Work task ▸ Send back exactly the lines from the opening line of the records below through the one with "wafer=L074.4; tool, chamber".

Excerpted data ▸
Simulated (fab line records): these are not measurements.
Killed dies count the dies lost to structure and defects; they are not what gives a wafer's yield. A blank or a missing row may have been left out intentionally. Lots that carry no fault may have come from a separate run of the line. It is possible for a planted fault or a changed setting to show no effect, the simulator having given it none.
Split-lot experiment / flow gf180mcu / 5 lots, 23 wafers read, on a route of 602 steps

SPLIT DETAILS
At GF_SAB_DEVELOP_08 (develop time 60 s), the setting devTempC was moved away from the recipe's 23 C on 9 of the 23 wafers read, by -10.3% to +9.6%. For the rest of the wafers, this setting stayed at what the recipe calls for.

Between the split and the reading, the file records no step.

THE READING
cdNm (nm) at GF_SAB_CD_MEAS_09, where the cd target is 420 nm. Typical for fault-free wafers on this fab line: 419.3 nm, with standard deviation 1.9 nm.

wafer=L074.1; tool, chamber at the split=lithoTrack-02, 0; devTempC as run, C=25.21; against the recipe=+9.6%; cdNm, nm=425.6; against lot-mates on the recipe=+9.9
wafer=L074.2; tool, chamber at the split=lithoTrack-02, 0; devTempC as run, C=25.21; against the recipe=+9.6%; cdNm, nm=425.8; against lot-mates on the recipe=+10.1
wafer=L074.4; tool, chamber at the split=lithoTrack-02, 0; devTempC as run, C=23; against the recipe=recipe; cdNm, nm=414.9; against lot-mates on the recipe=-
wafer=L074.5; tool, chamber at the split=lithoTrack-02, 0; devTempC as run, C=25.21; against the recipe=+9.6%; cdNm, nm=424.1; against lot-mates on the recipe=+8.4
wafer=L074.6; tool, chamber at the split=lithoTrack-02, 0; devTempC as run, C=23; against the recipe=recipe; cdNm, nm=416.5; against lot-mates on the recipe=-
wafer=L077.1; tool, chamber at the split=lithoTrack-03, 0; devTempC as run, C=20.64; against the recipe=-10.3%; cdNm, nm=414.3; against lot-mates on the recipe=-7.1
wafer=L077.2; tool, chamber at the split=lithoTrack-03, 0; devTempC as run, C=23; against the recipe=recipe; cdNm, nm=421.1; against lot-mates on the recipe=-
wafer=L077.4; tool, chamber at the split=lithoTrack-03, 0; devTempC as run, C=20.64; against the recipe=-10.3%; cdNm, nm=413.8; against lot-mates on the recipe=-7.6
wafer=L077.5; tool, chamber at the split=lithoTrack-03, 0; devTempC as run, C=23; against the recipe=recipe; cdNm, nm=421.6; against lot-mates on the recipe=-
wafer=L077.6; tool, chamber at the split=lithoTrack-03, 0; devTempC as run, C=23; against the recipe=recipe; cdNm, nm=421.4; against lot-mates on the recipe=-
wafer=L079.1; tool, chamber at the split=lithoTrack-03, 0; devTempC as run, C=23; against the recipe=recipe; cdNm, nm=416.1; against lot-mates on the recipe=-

Response ▸
Simulated (fab line records): these are not measurements.
Killed dies count the dies lost to structure and defects; they are not what gives a wafer's yield. A blank or a missing row may have been left out intentionally. Lots that carry no fault may have come from a separate run of the line. It is possible for a planted fault or a changed setting to show no effect, the simulator having given it none.
Split-lot experiment / flow gf180mcu / 5 lots, 23 wafers read, on a route of 602 steps

SPLIT DETAILS
At GF_SAB_DEVELOP_08 (develop time 60 s), the setting devTempC was moved away from the recipe's 23 C on 9 of the 23 wafers read, by -10.3% to +9.6%. For the rest of the wafers, this setting stayed at what the recipe calls for.

Between the split and the reading, the file records no step.

THE READING
cdNm (nm) at GF_SAB_CD_MEAS_09, where the cd target is 420 nm. Typical for fault-free wafers on this fab line: 419.3 nm, with standard deviation 1.9 nm.

wafer=L074.1; tool, chamber at the split=lithoTrack-02, 0; devTempC as run, C=25.21; against the recipe=+9.6%; cdNm, nm=425.6; against lot-mates on the recipe=+9.9
wafer=L074.2; tool, chamber at the split=lithoTrack-02, 0; devTempC as run, C=25.21; against the recipe=+9.6%; cdNm, nm=425.8; against lot-mates on the recipe=+10.1
wafer=L074.4; tool, chamber at the split=lithoTrack-02, 0; devTempC as run, C=23; against the recipe=recipe; cdNm, nm=414.9; against lot-mates on the recipe=-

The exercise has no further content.